Supplied material:
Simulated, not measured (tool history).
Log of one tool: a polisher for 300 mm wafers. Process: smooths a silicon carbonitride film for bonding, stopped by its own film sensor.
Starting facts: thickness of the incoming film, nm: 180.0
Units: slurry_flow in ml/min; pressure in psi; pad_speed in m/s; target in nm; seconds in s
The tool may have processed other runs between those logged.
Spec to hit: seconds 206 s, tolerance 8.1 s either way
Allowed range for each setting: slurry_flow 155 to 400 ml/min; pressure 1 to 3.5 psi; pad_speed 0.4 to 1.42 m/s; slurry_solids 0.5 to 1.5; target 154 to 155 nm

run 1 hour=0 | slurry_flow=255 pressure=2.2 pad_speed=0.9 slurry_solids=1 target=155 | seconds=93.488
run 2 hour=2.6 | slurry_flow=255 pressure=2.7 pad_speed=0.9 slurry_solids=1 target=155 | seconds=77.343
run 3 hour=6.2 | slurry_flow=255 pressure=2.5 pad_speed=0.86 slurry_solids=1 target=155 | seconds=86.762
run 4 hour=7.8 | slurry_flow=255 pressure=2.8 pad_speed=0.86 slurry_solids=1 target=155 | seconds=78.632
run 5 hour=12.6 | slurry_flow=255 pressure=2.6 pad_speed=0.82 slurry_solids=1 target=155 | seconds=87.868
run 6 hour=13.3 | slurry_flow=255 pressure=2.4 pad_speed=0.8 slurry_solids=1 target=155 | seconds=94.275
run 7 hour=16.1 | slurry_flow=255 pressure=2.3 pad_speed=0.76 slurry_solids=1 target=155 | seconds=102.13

Action item: Line by line, retype all of the entries.

Problem solution:
Simulated, not measured (tool history).
Log of one tool: a polisher for 300 mm wafers. Process: smooths a silicon carbonitride film for bonding, stopped by its own film sensor.
Starting facts: thickness of the incoming film, nm: 180.0
Units: slurry_flow in ml/min; pressure in psi; pad_speed in m/s; target in nm; seconds in s
The tool may have processed other runs between those logged.
Spec to hit: seconds 206 s, tolerance 8.1 s either way
Allowed range for each setting: slurry_flow 155 to 400 ml/min; pressure 1 to 3.5 psi; pad_speed 0.4 to 1.42 m/s; slurry_solids 0.5 to 1.5; target 154 to 155 nm

run 1 hour=0 | slurry_flow=255 pressure=2.2 pad_speed=0.9 slurry_solids=1 target=155 | seconds=93.488
run 2 hour=2.6 | slurry_flow=255 pressure=2.7 pad_speed=0.9 slurry_solids=1 target=155 | seconds=77.343
run 3 hour=6.2 | slurry_flow=255 pressure=2.5 pad_speed=0.86 slurry_solids=1 target=155 | seconds=86.762
run 4 hour=7.8 | slurry_flow=255 pressure=2.8 pad_speed=0.86 slurry_solids=1 target=155 | seconds=78.632
run 5 hour=12.6 | slurry_flow=255 pressure=2.6 pad_speed=0.82 slurry_solids=1 target=155 | seconds=87.868
run 6 hour=13.3 | slurry_flow=255 pressure=2.4 pad_speed=0.8 slurry_solids=1 target=155 | seconds=94.275
run 7 hour=16.1 | slurry_flow=255 pressure=2.3 pad_speed=0.76 slurry_solids=1 target=155 | seconds=102.13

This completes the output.